## Required action
Could you set down every record below exactly as it appears?

## Dataset extract
BEGIN

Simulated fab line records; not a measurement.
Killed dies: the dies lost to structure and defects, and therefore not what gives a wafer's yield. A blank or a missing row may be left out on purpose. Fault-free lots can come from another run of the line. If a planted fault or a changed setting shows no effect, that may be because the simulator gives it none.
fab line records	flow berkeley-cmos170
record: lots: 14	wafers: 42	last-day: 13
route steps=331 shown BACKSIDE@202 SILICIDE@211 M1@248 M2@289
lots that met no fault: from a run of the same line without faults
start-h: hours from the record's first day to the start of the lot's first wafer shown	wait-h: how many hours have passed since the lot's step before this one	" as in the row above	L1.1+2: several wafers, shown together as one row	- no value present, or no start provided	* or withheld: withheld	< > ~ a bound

END

## Response box
Simulated fab line records; not a measurement.
Killed dies: the dies lost to structure and defects, and therefore not what gives a wafer's yield. A blank or a missing row may be left out on purpose. Fault-free lots can come from another run of the line. If a planted fault or a changed setting shows no effect, that may be because the simulator gives it none.
fab line records	flow berkeley-cmos170
record: lots: 14	wafers: 42	last-day: 13
route steps=331 shown BACKSIDE@202 SILICIDE@211 M1@248 M2@289
lots that met no fault: from a run of the same line without faults
start-h: hours from the record's first day to the start of the lot's first wafer shown	wait-h: how many hours have passed since the lot's step before this one	" as in the row above	L1.1+2: several wafers, shown together as one row	- no value present, or no start provided	* or withheld: withheld	< > ~ a bound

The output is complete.